######

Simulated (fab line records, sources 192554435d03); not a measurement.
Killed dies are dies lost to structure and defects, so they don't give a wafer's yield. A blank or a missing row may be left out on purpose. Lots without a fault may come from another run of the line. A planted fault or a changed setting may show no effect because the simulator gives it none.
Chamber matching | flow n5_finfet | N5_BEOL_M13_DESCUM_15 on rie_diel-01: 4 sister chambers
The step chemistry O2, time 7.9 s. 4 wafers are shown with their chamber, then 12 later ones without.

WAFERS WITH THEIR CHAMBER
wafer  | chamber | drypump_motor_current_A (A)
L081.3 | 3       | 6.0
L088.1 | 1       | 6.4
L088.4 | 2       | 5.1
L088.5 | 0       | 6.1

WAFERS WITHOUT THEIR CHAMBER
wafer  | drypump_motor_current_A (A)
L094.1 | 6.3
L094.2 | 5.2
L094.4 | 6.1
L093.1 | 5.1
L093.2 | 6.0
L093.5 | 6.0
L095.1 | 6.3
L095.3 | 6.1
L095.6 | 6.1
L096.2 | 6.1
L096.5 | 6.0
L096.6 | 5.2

######

**Work instruction**
What is needed is an exact copy of the lines from the start of the listing through the line where "L096.5 | 6.0" sits, please, both end lines included and nothing more.

**Response area**
Simulated (fab line records, sources 192554435d03); not a measurement.
Killed dies are dies lost to structure and defects, so they don't give a wafer's yield. A blank or a missing row may be left out on purpose. Lots without a fault may come from another run of the line. A planted fault or a changed setting may show no effect because the simulator gives it none.
Chamber matching | flow n5_finfet | N5_BEOL_M13_DESCUM_15 on rie_diel-01: 4 sister chambers
The step chemistry O2, time 7.9 s. 4 wafers are shown with their chamber, then 12 later ones without.

WAFERS WITH THEIR CHAMBER
wafer  | chamber | drypump_motor_current_A (A)
L081.3 | 3       | 6.0
L088.1 | 1       | 6.4
L088.4 | 2       | 5.1
L088.5 | 0       | 6.1

WAFERS WITHOUT THEIR CHAMBER
wafer  | drypump_motor_current_A (A)
L094.1 | 6.3
L094.2 | 5.2
L094.4 | 6.1
L093.1 | 5.1
L093.2 | 6.0
L093.5 | 6.0
L095.1 | 6.3
L095.3 | 6.1
L095.6 | 6.1
L096.2 | 6.1
L096.5 | 6.0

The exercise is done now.